(Beginning of Provided data)

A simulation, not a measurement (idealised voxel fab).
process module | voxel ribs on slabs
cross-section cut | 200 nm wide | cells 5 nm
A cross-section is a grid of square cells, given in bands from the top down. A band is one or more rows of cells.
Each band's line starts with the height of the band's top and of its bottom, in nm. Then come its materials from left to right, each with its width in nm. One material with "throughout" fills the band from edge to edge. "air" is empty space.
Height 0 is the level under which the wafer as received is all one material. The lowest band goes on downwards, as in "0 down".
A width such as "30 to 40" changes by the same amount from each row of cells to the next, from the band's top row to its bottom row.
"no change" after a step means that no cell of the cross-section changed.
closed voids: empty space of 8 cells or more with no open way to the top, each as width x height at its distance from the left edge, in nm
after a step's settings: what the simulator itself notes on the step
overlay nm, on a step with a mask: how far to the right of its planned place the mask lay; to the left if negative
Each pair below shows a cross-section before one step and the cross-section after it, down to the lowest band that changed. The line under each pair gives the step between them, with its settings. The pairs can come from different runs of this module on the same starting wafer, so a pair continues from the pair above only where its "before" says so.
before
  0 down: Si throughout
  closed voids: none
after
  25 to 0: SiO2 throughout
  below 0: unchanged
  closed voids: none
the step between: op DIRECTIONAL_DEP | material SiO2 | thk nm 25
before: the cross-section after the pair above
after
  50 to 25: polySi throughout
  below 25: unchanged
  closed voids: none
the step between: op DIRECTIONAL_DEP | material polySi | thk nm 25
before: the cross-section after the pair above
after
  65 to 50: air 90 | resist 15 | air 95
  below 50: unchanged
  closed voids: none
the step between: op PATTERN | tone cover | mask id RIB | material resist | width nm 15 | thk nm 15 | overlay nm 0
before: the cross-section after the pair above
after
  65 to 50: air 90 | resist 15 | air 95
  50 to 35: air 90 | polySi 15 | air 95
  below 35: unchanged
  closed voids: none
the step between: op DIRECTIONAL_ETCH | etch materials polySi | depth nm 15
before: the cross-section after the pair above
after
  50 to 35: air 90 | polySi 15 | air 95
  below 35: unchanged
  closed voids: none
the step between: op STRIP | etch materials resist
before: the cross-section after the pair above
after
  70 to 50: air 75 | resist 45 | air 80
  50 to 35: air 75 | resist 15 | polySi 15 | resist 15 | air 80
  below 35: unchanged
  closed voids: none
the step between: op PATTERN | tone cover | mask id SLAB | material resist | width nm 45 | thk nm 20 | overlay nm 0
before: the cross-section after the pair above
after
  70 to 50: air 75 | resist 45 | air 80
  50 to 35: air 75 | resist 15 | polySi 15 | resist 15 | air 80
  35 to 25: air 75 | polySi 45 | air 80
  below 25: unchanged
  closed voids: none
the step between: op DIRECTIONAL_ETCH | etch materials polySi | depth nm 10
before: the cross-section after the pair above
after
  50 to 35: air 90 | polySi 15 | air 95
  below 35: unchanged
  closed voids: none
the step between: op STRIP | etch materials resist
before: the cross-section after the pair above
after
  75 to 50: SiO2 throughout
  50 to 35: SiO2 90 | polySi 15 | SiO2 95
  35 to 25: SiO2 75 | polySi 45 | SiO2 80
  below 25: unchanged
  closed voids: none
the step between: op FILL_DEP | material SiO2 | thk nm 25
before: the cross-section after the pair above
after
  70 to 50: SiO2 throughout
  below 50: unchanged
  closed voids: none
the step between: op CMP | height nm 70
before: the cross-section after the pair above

(End of Provided data)

Requirement: Each line of the records, from the opening one through the line holding "Height 0 is", should be restated word for word, with nothing else in the answer.

Written reply:
A simulation, not a measurement (idealised voxel fab).
process module | voxel ribs on slabs
cross-section cut | 200 nm wide | cells 5 nm
A cross-section is a grid of square cells, given in bands from the top down. A band is one or more rows of cells.
Each band's line starts with the height of the band's top and of its bottom, in nm. Then come its materials from left to right, each with its width in nm. One material with "throughout" fills the band from edge to edge. "air" is empty space.
Height 0 is the level under which the wafer as received is all one material. The lowest band goes on downwards, as in "0 down".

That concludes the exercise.